### EXERCISE
Please quote exactly the lines below from the line containing "Because killed dies" to the line containing "0.937 (-8.3) OUT", both lines included, and nothing else.

[[ SUPPLIED INFORMATION open ]]

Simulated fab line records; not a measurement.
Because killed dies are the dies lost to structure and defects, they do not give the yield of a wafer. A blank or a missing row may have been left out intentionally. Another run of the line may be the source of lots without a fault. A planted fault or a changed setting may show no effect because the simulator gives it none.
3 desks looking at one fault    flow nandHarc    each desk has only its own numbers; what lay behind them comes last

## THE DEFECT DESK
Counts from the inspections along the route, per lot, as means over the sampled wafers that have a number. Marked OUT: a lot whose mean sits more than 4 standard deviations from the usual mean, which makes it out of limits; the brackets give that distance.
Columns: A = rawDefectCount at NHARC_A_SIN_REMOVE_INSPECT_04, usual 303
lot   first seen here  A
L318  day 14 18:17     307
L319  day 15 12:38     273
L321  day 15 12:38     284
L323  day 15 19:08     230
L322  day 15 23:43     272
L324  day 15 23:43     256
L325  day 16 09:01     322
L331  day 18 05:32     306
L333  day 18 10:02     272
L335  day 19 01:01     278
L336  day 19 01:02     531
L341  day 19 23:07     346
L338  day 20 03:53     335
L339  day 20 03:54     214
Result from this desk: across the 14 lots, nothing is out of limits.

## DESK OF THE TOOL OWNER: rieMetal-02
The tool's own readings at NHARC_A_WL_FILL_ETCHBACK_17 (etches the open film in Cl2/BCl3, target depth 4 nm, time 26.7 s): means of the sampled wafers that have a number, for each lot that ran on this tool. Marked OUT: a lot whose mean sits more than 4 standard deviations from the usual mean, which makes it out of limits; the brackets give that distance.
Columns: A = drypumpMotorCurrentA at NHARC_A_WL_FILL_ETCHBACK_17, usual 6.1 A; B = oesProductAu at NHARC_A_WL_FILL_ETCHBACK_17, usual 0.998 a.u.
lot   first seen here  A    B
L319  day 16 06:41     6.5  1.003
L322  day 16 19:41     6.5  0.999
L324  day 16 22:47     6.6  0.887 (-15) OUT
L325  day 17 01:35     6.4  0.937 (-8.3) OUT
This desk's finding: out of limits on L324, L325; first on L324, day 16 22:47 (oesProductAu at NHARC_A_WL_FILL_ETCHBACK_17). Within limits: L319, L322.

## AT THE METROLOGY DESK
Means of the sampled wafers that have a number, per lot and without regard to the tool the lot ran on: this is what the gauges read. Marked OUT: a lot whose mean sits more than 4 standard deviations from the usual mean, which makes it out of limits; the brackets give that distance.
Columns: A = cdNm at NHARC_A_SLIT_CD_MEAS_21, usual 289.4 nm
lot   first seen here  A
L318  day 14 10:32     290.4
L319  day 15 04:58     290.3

[[ SUPPLIED INFORMATION closed ]]

### WORKED SOLUTION
Because killed dies are the dies lost to structure and defects, they do not give the yield of a wafer. A blank or a missing row may have been left out intentionally. Another run of the line may be the source of lots without a fault. A planted fault or a changed setting may show no effect because the simulator gives it none.
3 desks looking at one fault    flow nandHarc    each desk has only its own numbers; what lay behind them comes last

## THE DEFECT DESK
Counts from the inspections along the route, per lot, as means over the sampled wafers that have a number. Marked OUT: a lot whose mean sits more than 4 standard deviations from the usual mean, which makes it out of limits; the brackets give that distance.
Columns: A = rawDefectCount at NHARC_A_SIN_REMOVE_INSPECT_04, usual 303
lot   first seen here  A
L318  day 14 18:17     307
L319  day 15 12:38     273
L321  day 15 12:38     284
L323  day 15 19:08     230
L322  day 15 23:43     272
L324  day 15 23:43     256
L325  day 16 09:01     322
L331  day 18 05:32     306
L333  day 18 10:02     272
L335  day 19 01:01     278
L336  day 19 01:02     531
L341  day 19 23:07     346
L338  day 20 03:53     335
L339  day 20 03:54     214
Result from this desk: across the 14 lots, nothing is out of limits.

## DESK OF THE TOOL OWNER: rieMetal-02
The tool's own readings at NHARC_A_WL_FILL_ETCHBACK_17 (etches the open film in Cl2/BCl3, target depth 4 nm, time 26.7 s): means of the sampled wafers that have a number, for each lot that ran on this tool. Marked OUT: a lot whose mean sits more than 4 standard deviations from the usual mean, which makes it out of limits; the brackets give that distance.
Columns: A = drypumpMotorCurrentA at NHARC_A_WL_FILL_ETCHBACK_17, usual 6.1 A; B = oesProductAu at NHARC_A_WL_FILL_ETCHBACK_17, usual 0.998 a.u.
lot   first seen here  A    B
L319  day 16 06:41     6.5  1.003
L322  day 16 19:41     6.5  0.999
L324  day 16 22:47     6.6  0.887 (-15) OUT
L325  day 17 01:35     6.4  0.937 (-8.3) OUT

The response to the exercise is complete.